Work request>
Could you please write out the data shown below, exactly and in full?

Information shown>
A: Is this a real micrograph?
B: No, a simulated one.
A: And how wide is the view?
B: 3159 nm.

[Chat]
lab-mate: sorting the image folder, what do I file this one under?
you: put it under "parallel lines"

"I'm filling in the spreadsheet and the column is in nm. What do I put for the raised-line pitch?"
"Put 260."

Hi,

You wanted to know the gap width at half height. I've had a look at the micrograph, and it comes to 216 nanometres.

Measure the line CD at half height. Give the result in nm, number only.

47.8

Response box>
A: Is this a real micrograph?
B: No, a simulated one.
A: And how wide is the view?
B: 3159 nm.

[Chat]
lab-mate: sorting the image folder, what do I file this one under?
you: put it under "parallel lines"

"I'm filling in the spreadsheet and the column is in nm. What do I put for the raised-line pitch?"
"Put 260."

Hi,

You wanted to know the gap width at half height. I've had a look at the micrograph, and it comes to 216 nanometres.

Measure the line CD at half height. Give the result in nm, number only.

47.8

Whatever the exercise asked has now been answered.